%%

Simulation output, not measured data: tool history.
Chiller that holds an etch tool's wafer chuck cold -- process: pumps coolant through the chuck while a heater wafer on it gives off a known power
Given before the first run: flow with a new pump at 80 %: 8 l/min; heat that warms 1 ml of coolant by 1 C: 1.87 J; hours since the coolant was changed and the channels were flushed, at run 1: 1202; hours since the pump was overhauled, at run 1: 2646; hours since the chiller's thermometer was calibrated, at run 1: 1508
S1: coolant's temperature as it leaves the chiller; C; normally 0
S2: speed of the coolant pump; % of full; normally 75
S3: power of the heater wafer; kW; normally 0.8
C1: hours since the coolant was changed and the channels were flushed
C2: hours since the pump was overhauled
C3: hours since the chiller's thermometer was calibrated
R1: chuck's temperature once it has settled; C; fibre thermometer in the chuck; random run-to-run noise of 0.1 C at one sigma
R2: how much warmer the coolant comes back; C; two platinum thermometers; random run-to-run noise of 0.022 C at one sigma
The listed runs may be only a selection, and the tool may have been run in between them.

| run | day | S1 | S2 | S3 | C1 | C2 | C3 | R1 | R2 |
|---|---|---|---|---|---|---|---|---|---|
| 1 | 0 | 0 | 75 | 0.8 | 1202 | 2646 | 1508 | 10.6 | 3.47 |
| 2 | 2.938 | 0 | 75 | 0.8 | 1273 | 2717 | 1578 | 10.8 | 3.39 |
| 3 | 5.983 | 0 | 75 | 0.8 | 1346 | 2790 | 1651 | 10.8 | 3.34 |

%%

Assigned task:
When you retype the data above, start at its first line, stop after the line containing "Chiller that holds", and leave out everything else.

Worked solution:
Simulation output, not measured data: tool history.
Chiller that holds an etch tool's wafer chuck cold -- process: pumps coolant through the chuck while a heater wafer on it gives off a known power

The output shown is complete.